== Source material

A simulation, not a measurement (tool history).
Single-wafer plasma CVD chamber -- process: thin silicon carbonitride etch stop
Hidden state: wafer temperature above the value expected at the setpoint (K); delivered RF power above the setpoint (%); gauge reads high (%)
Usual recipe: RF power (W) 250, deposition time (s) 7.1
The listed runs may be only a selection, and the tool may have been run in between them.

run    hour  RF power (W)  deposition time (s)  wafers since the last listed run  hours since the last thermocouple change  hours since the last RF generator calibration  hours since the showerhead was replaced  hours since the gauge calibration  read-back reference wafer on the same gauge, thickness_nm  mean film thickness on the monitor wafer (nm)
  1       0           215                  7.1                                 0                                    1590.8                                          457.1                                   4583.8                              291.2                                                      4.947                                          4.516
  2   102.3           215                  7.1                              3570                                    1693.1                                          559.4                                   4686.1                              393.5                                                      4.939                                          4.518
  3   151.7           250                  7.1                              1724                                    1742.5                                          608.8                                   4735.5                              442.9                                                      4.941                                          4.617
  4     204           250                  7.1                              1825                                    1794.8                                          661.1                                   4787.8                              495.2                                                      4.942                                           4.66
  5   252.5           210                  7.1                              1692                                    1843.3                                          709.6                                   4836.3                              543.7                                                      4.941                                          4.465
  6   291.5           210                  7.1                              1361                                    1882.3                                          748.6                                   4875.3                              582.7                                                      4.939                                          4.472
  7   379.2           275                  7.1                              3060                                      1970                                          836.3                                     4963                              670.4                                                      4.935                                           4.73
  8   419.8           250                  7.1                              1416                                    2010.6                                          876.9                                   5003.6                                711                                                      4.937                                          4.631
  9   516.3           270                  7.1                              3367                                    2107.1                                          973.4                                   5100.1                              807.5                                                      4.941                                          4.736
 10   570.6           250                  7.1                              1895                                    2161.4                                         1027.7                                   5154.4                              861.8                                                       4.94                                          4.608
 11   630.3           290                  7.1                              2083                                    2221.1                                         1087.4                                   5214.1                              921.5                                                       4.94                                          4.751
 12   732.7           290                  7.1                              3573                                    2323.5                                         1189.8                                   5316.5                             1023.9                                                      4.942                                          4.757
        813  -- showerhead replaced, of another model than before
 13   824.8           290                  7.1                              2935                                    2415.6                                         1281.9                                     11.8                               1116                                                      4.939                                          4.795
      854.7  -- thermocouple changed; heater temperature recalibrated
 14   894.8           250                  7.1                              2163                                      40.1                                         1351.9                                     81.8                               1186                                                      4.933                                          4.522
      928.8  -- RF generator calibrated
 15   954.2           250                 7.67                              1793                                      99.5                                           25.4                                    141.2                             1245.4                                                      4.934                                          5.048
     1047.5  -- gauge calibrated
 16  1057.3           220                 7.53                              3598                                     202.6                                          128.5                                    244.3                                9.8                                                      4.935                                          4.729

====

Within the listing above, locate the line containing "Single-wafer plasma CVD" and the line containing "monitor wafer (nm)". Reproduce those two lines and all lines between them exactly, with nothing added.

Single-wafer plasma CVD chamber -- process: thin silicon carbonitride etch stop
Hidden state: wafer temperature above the value expected at the setpoint (K); delivered RF power above the setpoint (%); gauge reads high (%)
Usual recipe: RF power (W) 250, deposition time (s) 7.1
The listed runs may be only a selection, and the tool may have been run in between them.

run    hour  RF power (W)  deposition time (s)  wafers since the last listed run  hours since the last thermocouple change  hours since the last RF generator calibration  hours since the showerhead was replaced  hours since the gauge calibration  read-back reference wafer on the same gauge, thickness_nm  mean film thickness on the monitor wafer (nm)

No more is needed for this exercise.